>>
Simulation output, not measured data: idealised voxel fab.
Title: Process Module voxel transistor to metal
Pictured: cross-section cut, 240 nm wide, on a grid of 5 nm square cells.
<<

* **Action item**:
Please transcribe, exactly and with nothing added, the lines from the first line of the material above through the line that contains "Title: Process Module".

* **Expected answer**:
Simulation output, not measured data: idealised voxel fab.
Title: Process Module voxel transistor to metal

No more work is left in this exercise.